Raw data =>
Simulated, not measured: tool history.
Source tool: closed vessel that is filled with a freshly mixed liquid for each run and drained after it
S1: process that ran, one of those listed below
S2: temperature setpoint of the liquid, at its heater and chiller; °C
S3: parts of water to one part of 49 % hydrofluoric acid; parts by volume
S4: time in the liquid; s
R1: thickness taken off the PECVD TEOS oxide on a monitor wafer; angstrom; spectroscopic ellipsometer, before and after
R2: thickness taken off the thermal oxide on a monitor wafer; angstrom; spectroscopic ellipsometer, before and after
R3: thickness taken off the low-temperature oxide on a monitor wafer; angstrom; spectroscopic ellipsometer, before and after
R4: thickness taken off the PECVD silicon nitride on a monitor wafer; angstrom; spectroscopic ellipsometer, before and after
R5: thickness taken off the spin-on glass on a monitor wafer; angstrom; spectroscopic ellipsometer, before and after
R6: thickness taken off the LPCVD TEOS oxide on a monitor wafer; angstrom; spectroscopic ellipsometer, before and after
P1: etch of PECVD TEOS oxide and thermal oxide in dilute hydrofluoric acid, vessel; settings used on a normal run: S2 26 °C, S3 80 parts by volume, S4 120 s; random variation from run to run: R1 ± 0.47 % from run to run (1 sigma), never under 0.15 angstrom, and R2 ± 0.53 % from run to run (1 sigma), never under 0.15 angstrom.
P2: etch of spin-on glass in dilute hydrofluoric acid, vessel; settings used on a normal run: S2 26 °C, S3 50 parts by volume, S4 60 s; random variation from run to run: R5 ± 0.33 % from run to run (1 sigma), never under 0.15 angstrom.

Action item => In the listing above, find the line containing "S2: temperature setpoint" and the line containing "R1: thickness taken", then repeat those two lines and everything between them exactly.

Solution =>
S2: temperature setpoint of the liquid, at its heater and chiller; °C
S3: parts of water to one part of 49 % hydrofluoric acid; parts by volume
S4: time in the liquid; s
R1: thickness taken off the PECVD TEOS oxide on a monitor wafer; angstrom; spectroscopic ellipsometer, before and after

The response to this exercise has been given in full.